### Assignment
Once the line containing "The tool's runs may not all be listed." has been printed, stop; print every line before it exactly, starting at the top of the material below.

+++ Source data

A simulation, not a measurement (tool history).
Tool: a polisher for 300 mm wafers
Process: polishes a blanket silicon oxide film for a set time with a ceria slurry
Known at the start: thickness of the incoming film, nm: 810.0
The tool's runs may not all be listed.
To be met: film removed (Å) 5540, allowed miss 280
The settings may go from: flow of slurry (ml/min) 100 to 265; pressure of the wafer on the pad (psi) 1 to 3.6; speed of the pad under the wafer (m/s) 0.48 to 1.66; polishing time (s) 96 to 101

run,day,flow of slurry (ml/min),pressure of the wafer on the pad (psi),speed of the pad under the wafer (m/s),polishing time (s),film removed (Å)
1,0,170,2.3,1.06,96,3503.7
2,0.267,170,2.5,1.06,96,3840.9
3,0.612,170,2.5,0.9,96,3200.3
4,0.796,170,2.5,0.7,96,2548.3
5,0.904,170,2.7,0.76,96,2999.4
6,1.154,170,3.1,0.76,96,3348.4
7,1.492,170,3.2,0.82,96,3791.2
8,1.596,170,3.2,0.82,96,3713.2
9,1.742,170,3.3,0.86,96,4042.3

++++++

### Your solution
A simulation, not a measurement (tool history).
Tool: a polisher for 300 mm wafers
Process: polishes a blanket silicon oxide film for a set time with a ceria slurry
Known at the start: thickness of the incoming film, nm: 810.0
The tool's runs may not all be listed.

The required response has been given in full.